→ **Work order**:
Exactly as they appear, copy the lines from the start of the entries below to the line containing "The width of", both ends included.

====== Extracted data ======
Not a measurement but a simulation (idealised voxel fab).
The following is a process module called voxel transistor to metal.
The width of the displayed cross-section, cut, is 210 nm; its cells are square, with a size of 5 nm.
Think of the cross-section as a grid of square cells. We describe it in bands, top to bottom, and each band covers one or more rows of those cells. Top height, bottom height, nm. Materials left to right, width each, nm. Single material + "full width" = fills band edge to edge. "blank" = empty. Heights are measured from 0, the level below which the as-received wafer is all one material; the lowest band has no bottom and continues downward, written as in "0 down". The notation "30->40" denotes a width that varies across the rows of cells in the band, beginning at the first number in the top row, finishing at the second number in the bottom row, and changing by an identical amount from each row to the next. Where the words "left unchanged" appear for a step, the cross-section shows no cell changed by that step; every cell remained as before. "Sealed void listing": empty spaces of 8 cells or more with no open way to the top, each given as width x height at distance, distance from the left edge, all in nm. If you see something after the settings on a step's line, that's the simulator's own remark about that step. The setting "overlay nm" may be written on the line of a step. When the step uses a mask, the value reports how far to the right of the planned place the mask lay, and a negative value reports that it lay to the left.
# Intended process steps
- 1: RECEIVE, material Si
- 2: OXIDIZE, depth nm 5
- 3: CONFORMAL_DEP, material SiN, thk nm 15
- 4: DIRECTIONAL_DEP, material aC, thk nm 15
======

→ **Written solution**:
Not a measurement but a simulation (idealised voxel fab).
The following is a process module called voxel transistor to metal.
The width of the displayed cross-section, cut, is 210 nm; its cells are square, with a size of 5 nm.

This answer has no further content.